Brief: Reproduce the listing below exactly, from its first line down to and including the line with "note on this".

Information supplied:
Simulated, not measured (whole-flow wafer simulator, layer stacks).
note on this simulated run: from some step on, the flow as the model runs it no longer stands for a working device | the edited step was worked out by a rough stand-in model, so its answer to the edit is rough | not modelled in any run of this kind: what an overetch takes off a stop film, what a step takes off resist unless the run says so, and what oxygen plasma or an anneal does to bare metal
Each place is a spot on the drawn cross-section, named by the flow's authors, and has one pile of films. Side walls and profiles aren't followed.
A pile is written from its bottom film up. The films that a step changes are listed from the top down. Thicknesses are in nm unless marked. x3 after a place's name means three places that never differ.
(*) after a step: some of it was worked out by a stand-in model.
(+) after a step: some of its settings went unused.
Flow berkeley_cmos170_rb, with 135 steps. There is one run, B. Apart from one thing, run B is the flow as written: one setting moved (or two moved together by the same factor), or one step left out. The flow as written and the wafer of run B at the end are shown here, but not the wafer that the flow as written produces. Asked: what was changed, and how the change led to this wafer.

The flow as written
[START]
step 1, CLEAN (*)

Your solution:
Simulated, not measured (whole-flow wafer simulator, layer stacks).
note on this simulated run: from some step on, the flow as the model runs it no longer stands for a working device | the edited step was worked out by a rough stand-in model, so its answer to the edit is rough | not modelled in any run of this kind: what an overetch takes off a stop film, what a step takes off resist unless the run says so, and what oxygen plasma or an anneal does to bare metal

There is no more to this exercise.